_Exercise_
Your job is to set down the stretch of entries that opens with the line containing "Heads up before" and closes with the line containing "SiO2, thk nm 20". Keep both end lines, copy each exactly, and add nothing.

===== Entries shown

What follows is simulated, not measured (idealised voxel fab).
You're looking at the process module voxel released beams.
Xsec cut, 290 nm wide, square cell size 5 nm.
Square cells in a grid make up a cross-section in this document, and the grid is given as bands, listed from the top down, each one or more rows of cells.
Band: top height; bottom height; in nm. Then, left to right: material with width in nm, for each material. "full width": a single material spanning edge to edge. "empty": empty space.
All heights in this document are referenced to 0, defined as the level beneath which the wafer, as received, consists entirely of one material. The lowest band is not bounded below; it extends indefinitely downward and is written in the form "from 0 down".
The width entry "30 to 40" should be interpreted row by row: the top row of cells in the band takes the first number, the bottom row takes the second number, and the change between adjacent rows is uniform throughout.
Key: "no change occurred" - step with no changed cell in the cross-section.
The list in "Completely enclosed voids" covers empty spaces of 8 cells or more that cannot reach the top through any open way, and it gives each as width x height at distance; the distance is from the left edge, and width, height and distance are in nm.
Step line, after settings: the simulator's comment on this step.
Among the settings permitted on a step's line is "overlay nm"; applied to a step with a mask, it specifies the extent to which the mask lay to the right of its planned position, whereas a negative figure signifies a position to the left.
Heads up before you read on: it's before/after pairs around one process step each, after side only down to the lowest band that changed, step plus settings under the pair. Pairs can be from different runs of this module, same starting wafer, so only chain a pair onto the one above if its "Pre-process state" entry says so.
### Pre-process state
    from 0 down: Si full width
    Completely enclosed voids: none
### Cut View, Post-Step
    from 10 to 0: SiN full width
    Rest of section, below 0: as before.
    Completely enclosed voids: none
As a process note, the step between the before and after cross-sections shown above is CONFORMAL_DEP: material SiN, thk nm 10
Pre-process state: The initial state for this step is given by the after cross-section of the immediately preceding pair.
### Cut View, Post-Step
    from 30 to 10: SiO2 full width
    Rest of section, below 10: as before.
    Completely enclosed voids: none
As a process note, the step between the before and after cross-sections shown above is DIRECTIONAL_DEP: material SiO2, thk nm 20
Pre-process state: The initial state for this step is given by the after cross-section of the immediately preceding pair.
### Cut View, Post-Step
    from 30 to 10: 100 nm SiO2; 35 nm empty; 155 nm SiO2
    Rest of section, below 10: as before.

==========

_Answer area_
Heads up before you read on: it's before/after pairs around one process step each, after side only down to the lowest band that changed, step plus settings under the pair. Pairs can be from different runs of this module, same starting wafer, so only chain a pair onto the one above if its "Pre-process state" entry says so.
### Pre-process state
    from 0 down: Si full width
    Completely enclosed voids: none
### Cut View, Post-Step
    from 10 to 0: SiN full width
    Rest of section, below 0: as before.
    Completely enclosed voids: none
As a process note, the step between the before and after cross-sections shown above is CONFORMAL_DEP: material SiN, thk nm 10
Pre-process state: The initial state for this step is given by the after cross-section of the immediately preceding pair.
### Cut View, Post-Step
    from 30 to 10: SiO2 full width
    Rest of section, below 10: as before.
    Completely enclosed voids: none
As a process note, the step between the before and after cross-sections shown above is DIRECTIONAL_DEP: material SiO2, thk nm 20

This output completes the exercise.